*** Information shown

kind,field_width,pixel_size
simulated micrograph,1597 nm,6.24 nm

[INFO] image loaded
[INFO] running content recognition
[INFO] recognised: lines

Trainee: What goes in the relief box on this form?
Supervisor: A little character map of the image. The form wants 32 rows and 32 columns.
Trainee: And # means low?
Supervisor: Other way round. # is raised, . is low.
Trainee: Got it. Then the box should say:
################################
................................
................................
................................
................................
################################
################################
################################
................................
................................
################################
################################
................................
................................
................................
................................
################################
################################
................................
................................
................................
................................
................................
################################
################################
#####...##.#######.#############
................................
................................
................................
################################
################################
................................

******

What is wanted is every line from the first line of the entries through the line that contains "Trainee: Got it.", given again exactly.

kind,field_width,pixel_size
simulated micrograph,1597 nm,6.24 nm

[INFO] image loaded
[INFO] running content recognition
[INFO] recognised: lines

Trainee: What goes in the relief box on this form?
Supervisor: A little character map of the image. The form wants 32 rows and 32 columns.
Trainee: And # means low?
Supervisor: Other way round. # is raised, . is low.
Trainee: Got it. Then the box should say:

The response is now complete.